BRIEF: Begin at the top of the records and copy each line exactly. The line containing "A cross-section is" is the last one to include.

DATASET CONTENT:
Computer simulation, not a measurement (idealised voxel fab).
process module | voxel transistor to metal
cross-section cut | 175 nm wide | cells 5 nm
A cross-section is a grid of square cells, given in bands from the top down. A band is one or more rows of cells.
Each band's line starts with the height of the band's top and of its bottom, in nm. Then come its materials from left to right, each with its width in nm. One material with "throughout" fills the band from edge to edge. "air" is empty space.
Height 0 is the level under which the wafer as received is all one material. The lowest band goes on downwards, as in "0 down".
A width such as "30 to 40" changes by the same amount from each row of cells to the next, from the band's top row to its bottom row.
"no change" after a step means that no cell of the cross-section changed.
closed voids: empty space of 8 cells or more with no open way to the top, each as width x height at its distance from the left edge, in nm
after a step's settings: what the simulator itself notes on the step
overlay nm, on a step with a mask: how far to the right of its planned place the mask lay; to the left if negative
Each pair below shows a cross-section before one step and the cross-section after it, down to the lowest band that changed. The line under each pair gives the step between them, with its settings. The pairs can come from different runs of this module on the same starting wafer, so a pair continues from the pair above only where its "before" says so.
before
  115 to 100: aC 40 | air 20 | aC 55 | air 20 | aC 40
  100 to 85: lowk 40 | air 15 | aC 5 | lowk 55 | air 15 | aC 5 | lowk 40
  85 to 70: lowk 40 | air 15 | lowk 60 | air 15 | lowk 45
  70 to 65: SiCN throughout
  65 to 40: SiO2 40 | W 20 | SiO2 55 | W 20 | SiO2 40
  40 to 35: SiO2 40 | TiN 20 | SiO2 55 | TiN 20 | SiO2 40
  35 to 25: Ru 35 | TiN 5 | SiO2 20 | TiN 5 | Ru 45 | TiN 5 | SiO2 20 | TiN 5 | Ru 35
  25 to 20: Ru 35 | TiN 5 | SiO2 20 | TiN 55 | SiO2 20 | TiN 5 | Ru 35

WRITTEN SOLUTION:
Computer simulation, not a measurement (idealised voxel fab).
process module | voxel transistor to metal
cross-section cut | 175 nm wide | cells 5 nm
A cross-section is a grid of square cells, given in bands from the top down. A band is one or more rows of cells.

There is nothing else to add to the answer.